_Work instruction_: Type out every line of the data again, exactly.

_Data extracts_:
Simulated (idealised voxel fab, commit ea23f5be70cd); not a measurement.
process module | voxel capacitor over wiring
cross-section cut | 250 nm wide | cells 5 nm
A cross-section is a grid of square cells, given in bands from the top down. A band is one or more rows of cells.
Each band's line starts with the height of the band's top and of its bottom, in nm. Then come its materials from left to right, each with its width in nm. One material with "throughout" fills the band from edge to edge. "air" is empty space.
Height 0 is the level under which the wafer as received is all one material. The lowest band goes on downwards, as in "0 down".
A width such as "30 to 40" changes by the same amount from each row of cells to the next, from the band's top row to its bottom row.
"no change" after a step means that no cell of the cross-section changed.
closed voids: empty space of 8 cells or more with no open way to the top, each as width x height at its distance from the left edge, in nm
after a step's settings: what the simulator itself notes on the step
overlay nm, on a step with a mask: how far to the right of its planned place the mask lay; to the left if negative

_Written answer_:
Simulated (idealised voxel fab, commit ea23f5be70cd); not a measurement.
process module | voxel capacitor over wiring
cross-section cut | 250 nm wide | cells 5 nm
A cross-section is a grid of square cells, given in bands from the top down. A band is one or more rows of cells.
Each band's line starts with the height of the band's top and of its bottom, in nm. Then come its materials from left to right, each with its width in nm. One material with "throughout" fills the band from edge to edge. "air" is empty space.
Height 0 is the level under which the wafer as received is all one material. The lowest band goes on downwards, as in "0 down".
A width such as "30 to 40" changes by the same amount from each row of cells to the next, from the band's top row to its bottom row.
"no change" after a step means that no cell of the cross-section changed.
closed voids: empty space of 8 cells or more with no open way to the top, each as width x height at its distance from the left edge, in nm
after a step's settings: what the simulator itself notes on the step
overlay nm, on a step with a mask: how far to the right of its planned place the mask lay; to the left if negative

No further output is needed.